▶ [Data to examine]:
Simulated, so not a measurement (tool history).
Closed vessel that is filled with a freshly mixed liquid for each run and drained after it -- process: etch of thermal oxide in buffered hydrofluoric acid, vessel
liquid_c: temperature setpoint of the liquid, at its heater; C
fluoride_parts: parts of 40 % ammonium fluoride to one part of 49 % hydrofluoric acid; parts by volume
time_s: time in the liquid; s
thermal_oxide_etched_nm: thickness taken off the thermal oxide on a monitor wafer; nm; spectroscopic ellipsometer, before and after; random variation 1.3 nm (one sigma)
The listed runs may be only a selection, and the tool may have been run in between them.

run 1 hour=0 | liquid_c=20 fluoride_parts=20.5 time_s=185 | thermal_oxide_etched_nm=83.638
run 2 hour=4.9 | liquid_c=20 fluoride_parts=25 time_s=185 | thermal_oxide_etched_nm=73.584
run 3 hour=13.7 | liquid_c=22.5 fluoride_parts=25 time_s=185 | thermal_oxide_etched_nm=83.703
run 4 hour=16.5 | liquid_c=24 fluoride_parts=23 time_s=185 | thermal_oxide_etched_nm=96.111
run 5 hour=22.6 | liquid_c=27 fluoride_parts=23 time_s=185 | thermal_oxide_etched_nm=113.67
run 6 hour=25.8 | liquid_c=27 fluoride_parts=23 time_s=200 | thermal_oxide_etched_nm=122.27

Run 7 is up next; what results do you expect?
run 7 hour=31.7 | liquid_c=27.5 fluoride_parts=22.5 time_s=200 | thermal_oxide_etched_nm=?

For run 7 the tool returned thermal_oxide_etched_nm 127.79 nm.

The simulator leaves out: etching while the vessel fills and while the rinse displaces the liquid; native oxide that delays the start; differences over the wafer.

▶ [Work order]:
Return the listing above in its entirety, word for word.

▶ [Answer section]:
Simulated, so not a measurement (tool history).
Closed vessel that is filled with a freshly mixed liquid for each run and drained after it -- process: etch of thermal oxide in buffered hydrofluoric acid, vessel
liquid_c: temperature setpoint of the liquid, at its heater; C
fluoride_parts: parts of 40 % ammonium fluoride to one part of 49 % hydrofluoric acid; parts by volume
time_s: time in the liquid; s
thermal_oxide_etched_nm: thickness taken off the thermal oxide on a monitor wafer; nm; spectroscopic ellipsometer, before and after; random variation 1.3 nm (one sigma)
The listed runs may be only a selection, and the tool may have been run in between them.

run 1 hour=0 | liquid_c=20 fluoride_parts=20.5 time_s=185 | thermal_oxide_etched_nm=83.638
run 2 hour=4.9 | liquid_c=20 fluoride_parts=25 time_s=185 | thermal_oxide_etched_nm=73.584
run 3 hour=13.7 | liquid_c=22.5 fluoride_parts=25 time_s=185 | thermal_oxide_etched_nm=83.703
run 4 hour=16.5 | liquid_c=24 fluoride_parts=23 time_s=185 | thermal_oxide_etched_nm=96.111
run 5 hour=22.6 | liquid_c=27 fluoride_parts=23 time_s=185 | thermal_oxide_etched_nm=113.67
run 6 hour=25.8 | liquid_c=27 fluoride_parts=23 time_s=200 | thermal_oxide_etched_nm=122.27

Run 7 is up next; what results do you expect?
run 7 hour=31.7 | liquid_c=27.5 fluoride_parts=22.5 time_s=200 | thermal_oxide_etched_nm=?

For run 7 the tool returned thermal_oxide_etched_nm 127.79 nm.

The simulator leaves out: etching while the vessel fills and while the rinse displaces the liquid; native oxide that delays the start; differences over the wafer.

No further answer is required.